■ ■ ■ ■
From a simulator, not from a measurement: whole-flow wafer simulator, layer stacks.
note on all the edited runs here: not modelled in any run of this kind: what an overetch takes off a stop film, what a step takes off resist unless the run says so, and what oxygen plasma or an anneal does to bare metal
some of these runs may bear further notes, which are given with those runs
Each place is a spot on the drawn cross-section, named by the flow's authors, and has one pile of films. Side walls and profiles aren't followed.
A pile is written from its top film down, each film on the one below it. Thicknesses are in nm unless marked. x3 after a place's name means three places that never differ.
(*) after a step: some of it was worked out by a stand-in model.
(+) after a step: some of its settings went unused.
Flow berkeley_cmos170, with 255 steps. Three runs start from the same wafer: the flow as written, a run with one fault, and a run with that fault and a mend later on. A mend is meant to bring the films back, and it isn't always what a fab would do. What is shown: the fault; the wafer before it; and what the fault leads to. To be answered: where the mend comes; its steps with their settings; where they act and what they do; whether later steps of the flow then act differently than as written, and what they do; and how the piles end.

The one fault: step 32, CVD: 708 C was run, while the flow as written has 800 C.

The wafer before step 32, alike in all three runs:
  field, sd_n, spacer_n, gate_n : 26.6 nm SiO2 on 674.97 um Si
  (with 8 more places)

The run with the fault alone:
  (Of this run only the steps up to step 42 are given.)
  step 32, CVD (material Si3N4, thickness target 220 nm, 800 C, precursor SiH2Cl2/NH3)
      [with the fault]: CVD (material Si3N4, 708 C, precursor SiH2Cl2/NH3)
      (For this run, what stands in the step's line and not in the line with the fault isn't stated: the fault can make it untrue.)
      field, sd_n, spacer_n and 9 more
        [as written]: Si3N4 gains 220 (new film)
■ ■ ■ ■

### ACTION ITEM
Would you please copy the material above exactly, with nothing left out?

### WRITTEN RESPONSE
From a simulator, not from a measurement: whole-flow wafer simulator, layer stacks.
note on all the edited runs here: not modelled in any run of this kind: what an overetch takes off a stop film, what a step takes off resist unless the run says so, and what oxygen plasma or an anneal does to bare metal
some of these runs may bear further notes, which are given with those runs
Each place is a spot on the drawn cross-section, named by the flow's authors, and has one pile of films. Side walls and profiles aren't followed.
A pile is written from its top film down, each film on the one below it. Thicknesses are in nm unless marked. x3 after a place's name means three places that never differ.
(*) after a step: some of it was worked out by a stand-in model.
(+) after a step: some of its settings went unused.
Flow berkeley_cmos170, with 255 steps. Three runs start from the same wafer: the flow as written, a run with one fault, and a run with that fault and a mend later on. A mend is meant to bring the films back, and it isn't always what a fab would do. What is shown: the fault; the wafer before it; and what the fault leads to. To be answered: where the mend comes; its steps with their settings; where they act and what they do; whether later steps of the flow then act differently than as written, and what they do; and how the piles end.

The one fault: step 32, CVD: 708 C was run, while the flow as written has 800 C.

The wafer before step 32, alike in all three runs:
  field, sd_n, spacer_n, gate_n : 26.6 nm SiO2 on 674.97 um Si
  (with 8 more places)

The run with the fault alone:
  (Of this run only the steps up to step 42 are given.)
  step 32, CVD (material Si3N4, thickness target 220 nm, 800 C, precursor SiH2Cl2/NH3)
      [with the fault]: CVD (material Si3N4, 708 C, precursor SiH2Cl2/NH3)
      (For this run, what stands in the step's line and not in the line with the fault isn't stated: the fault can make it untrue.)
      field, sd_n, spacer_n and 9 more
        [as written]: Si3N4 gains 220 (new film)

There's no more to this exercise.